= Beginning of Section =
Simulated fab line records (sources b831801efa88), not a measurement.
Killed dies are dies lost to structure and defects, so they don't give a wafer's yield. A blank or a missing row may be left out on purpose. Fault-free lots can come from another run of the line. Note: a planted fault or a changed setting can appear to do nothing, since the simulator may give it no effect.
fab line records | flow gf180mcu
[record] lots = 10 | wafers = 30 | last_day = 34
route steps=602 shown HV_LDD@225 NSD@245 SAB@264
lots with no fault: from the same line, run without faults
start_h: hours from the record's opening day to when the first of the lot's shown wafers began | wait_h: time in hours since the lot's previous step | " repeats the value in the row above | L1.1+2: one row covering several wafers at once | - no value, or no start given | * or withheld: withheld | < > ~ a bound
= End of Section =

Activity: So that nothing is lost, retype every entry in the listing above exactly.

Exercise solution:
Simulated fab line records (sources b831801efa88), not a measurement.
Killed dies are dies lost to structure and defects, so they don't give a wafer's yield. A blank or a missing row may be left out on purpose. Fault-free lots can come from another run of the line. Note: a planted fault or a changed setting can appear to do nothing, since the simulator may give it no effect.
fab line records | flow gf180mcu
[record] lots = 10 | wafers = 30 | last_day = 34
route steps=602 shown HV_LDD@225 NSD@245 SAB@264
lots with no fault: from the same line, run without faults
start_h: hours from the record's opening day to when the first of the lot's shown wafers began | wait_h: time in hours since the lot's previous step | " repeats the value in the row above | L1.1+2: one row covering several wafers at once | - no value, or no start given | * or withheld: withheld | < > ~ a bound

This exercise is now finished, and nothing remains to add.